>>>>>
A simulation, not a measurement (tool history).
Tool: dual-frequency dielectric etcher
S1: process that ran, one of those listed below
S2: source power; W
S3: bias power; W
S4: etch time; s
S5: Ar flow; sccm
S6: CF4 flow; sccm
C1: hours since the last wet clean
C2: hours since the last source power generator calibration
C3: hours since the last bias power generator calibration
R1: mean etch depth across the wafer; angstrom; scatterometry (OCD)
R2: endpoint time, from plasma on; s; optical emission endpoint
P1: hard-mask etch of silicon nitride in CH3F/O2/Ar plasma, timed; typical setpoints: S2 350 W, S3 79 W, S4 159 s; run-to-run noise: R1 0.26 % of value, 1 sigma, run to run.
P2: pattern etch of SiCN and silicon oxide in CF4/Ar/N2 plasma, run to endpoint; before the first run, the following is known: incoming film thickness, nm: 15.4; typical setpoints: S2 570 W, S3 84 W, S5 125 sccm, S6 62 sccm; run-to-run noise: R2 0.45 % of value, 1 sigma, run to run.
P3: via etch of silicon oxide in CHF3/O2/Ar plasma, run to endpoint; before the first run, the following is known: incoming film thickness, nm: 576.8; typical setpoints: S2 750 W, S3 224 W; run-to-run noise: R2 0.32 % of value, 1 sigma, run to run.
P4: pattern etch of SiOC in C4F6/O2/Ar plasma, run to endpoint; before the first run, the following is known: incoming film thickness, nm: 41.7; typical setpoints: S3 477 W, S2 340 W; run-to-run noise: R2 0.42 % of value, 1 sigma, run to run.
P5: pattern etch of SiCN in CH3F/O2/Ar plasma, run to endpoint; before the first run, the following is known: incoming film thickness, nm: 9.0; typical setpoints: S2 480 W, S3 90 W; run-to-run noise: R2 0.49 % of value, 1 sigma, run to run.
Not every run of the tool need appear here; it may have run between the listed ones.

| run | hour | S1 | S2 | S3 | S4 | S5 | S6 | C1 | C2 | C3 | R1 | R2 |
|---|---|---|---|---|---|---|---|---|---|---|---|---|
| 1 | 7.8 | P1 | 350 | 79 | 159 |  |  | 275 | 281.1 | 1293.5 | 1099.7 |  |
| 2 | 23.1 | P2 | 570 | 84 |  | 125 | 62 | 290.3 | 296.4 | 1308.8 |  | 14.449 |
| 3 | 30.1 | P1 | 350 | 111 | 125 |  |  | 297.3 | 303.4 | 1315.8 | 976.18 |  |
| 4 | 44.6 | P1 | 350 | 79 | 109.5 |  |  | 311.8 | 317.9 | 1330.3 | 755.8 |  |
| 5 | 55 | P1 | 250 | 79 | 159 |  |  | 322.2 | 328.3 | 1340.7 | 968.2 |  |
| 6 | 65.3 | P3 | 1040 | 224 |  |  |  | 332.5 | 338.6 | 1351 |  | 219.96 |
<<<<<

**Assigned task**
Copy the records above exactly, from the first line through the line containing "P4: pattern etch", and include nothing else.

**Written solution**
A simulation, not a measurement (tool history).
Tool: dual-frequency dielectric etcher
S1: process that ran, one of those listed below
S2: source power; W
S3: bias power; W
S4: etch time; s
S5: Ar flow; sccm
S6: CF4 flow; sccm
C1: hours since the last wet clean
C2: hours since the last source power generator calibration
C3: hours since the last bias power generator calibration
R1: mean etch depth across the wafer; angstrom; scatterometry (OCD)
R2: endpoint time, from plasma on; s; optical emission endpoint
P1: hard-mask etch of silicon nitride in CH3F/O2/Ar plasma, timed; typical setpoints: S2 350 W, S3 79 W, S4 159 s; run-to-run noise: R1 0.26 % of value, 1 sigma, run to run.
P2: pattern etch of SiCN and silicon oxide in CF4/Ar/N2 plasma, run to endpoint; before the first run, the following is known: incoming film thickness, nm: 15.4; typical setpoints: S2 570 W, S3 84 W, S5 125 sccm, S6 62 sccm; run-to-run noise: R2 0.45 % of value, 1 sigma, run to run.
P3: via etch of silicon oxide in CHF3/O2/Ar plasma, run to endpoint; before the first run, the following is known: incoming film thickness, nm: 576.8; typical setpoints: S2 750 W, S3 224 W; run-to-run noise: R2 0.32 % of value, 1 sigma, run to run.
P4: pattern etch of SiOC in C4F6/O2/Ar plasma, run to endpoint; before the first run, the following is known: incoming film thickness, nm: 41.7; typical setpoints: S3 477 W, S2 340 W; run-to-run noise: R2 0.42 % of value, 1 sigma, run to run.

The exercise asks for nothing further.